## Work request
A word-for-word transcription of all the data is required.

## Excerpted data

+++

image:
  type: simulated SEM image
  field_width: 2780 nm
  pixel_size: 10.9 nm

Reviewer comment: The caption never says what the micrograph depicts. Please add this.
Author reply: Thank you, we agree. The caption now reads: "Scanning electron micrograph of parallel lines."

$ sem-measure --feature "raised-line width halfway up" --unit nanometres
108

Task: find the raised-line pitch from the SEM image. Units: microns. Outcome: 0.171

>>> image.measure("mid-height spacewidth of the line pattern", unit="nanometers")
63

+++

## Exercise output
image:
  type: simulated SEM image
  field_width: 2780 nm
  pixel_size: 10.9 nm

Reviewer comment: The caption never says what the micrograph depicts. Please add this.
Author reply: Thank you, we agree. The caption now reads: "Scanning electron micrograph of parallel lines."

$ sem-measure --feature "raised-line width halfway up" --unit nanometres
108

Task: find the raised-line pitch from the SEM image. Units: microns. Outcome: 0.171

>>> image.measure("mid-height spacewidth of the line pattern", unit="nanometers")
63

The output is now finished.